### The data
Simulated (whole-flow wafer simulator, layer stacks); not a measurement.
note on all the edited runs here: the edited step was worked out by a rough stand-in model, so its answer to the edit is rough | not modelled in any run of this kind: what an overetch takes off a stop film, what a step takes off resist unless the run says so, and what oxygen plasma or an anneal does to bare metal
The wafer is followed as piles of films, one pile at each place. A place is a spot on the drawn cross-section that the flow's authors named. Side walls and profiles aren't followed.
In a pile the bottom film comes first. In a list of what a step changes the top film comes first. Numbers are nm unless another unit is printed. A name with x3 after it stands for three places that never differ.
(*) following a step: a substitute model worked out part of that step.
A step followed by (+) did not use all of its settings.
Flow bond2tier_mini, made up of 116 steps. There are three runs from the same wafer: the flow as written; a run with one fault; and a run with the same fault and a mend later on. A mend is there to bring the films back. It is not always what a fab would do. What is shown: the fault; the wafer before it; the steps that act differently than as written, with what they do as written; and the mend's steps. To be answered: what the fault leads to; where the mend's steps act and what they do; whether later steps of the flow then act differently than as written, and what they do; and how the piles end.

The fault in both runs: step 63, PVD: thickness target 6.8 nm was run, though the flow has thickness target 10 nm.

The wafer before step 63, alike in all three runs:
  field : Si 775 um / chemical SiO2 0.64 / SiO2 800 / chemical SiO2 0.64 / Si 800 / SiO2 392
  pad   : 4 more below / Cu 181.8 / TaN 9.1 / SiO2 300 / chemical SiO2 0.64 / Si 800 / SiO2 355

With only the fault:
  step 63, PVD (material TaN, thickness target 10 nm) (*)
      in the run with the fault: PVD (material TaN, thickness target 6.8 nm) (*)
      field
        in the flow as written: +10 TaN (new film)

### Exercise
Copy only this part of the entries above: the line with "The wafer is", the line with "A step followed", and the lines between, all exactly as written.

### Exercise solution
The wafer is followed as piles of films, one pile at each place. A place is a spot on the drawn cross-section that the flow's authors named. Side walls and profiles aren't followed.
In a pile the bottom film comes first. In a list of what a step changes the top film comes first. Numbers are nm unless another unit is printed. A name with x3 after it stands for three places that never differ.
(*) following a step: a substitute model worked out part of that step.
A step followed by (+) did not use all of its settings.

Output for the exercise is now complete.